Start of Material supplied
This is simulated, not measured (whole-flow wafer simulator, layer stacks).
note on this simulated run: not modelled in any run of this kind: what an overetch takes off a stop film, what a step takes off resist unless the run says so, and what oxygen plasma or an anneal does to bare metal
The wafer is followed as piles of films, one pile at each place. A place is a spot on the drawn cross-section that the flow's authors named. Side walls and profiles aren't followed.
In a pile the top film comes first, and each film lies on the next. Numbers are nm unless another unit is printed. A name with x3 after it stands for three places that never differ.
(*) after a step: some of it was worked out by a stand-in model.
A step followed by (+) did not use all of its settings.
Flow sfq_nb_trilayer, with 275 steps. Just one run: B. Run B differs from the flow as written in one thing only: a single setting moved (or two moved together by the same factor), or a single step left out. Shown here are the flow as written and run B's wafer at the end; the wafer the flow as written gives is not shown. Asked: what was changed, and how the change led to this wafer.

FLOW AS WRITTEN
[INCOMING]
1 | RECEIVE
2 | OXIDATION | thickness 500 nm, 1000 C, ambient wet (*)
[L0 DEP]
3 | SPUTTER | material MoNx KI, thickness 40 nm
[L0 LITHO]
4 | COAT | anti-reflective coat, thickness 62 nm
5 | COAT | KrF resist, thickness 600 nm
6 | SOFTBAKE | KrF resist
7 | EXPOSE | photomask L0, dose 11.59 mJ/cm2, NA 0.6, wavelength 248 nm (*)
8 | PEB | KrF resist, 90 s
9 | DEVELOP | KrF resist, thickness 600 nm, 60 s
End of Material supplied

*Activity*:
Would you please transcribe all of the entries above exactly?

*Response*:
This is simulated, not measured (whole-flow wafer simulator, layer stacks).
note on this simulated run: not modelled in any run of this kind: what an overetch takes off a stop film, what a step takes off resist unless the run says so, and what oxygen plasma or an anneal does to bare metal
The wafer is followed as piles of films, one pile at each place. A place is a spot on the drawn cross-section that the flow's authors named. Side walls and profiles aren't followed.
In a pile the top film comes first, and each film lies on the next. Numbers are nm unless another unit is printed. A name with x3 after it stands for three places that never differ.
(*) after a step: some of it was worked out by a stand-in model.
A step followed by (+) did not use all of its settings.
Flow sfq_nb_trilayer, with 275 steps. Just one run: B. Run B differs from the flow as written in one thing only: a single setting moved (or two moved together by the same factor), or a single step left out. Shown here are the flow as written and run B's wafer at the end; the wafer the flow as written gives is not shown. Asked: what was changed, and how the change led to this wafer.

FLOW AS WRITTEN
[INCOMING]
1 | RECEIVE
2 | OXIDATION | thickness 500 nm, 1000 C, ambient wet (*)
[L0 DEP]
3 | SPUTTER | material MoNx KI, thickness 40 nm
[L0 LITHO]
4 | COAT | anti-reflective coat, thickness 62 nm
5 | COAT | KrF resist, thickness 600 nm
6 | SOFTBAKE | KrF resist
7 | EXPOSE | photomask L0, dose 11.59 mJ/cm2, NA 0.6, wavelength 248 nm (*)
8 | PEB | KrF resist, 90 s
9 | DEVELOP | KrF resist, thickness 600 nm, 60 s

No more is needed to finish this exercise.